*** Extracted material ***

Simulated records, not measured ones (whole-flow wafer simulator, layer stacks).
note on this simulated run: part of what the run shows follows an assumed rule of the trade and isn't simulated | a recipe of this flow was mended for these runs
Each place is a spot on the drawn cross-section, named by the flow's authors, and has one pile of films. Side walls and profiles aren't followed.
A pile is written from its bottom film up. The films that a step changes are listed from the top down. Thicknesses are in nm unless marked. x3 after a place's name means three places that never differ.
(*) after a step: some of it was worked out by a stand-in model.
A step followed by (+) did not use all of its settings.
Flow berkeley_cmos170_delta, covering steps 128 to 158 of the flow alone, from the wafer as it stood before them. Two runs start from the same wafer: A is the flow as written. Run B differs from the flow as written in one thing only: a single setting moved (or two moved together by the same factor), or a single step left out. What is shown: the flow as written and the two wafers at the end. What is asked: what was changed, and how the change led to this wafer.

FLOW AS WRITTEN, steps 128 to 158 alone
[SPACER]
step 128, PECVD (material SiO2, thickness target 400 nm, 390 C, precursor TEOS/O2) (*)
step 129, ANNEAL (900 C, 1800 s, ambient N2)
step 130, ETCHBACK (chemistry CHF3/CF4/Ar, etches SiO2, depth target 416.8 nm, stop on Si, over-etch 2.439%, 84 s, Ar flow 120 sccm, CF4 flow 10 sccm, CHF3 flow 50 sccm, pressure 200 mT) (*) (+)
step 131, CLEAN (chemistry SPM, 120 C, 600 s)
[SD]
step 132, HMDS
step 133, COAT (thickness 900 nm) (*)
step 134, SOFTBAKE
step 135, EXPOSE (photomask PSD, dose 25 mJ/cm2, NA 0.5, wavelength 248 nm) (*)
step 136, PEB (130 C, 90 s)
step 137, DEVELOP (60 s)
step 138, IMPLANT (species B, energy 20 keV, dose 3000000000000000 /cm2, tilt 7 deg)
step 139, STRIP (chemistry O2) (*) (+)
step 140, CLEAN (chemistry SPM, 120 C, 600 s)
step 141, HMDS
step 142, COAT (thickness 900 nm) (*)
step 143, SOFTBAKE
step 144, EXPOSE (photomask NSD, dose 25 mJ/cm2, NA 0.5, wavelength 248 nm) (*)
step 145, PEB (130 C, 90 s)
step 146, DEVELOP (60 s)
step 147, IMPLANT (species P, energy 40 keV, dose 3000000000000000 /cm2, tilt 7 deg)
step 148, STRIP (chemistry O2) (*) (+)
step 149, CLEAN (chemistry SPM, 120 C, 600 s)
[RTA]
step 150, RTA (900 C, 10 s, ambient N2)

*** End of Extracted material ***

▶ [Exercise]: Restate the data word for word. Begin at its first line, end at the line that contains "Each place is", and include both.

▶ [Exercise solution]:
Simulated records, not measured ones (whole-flow wafer simulator, layer stacks).
note on this simulated run: part of what the run shows follows an assumed rule of the trade and isn't simulated | a recipe of this flow was mended for these runs
Each place is a spot on the drawn cross-section, named by the flow's authors, and has one pile of films. Side walls and profiles aren't followed.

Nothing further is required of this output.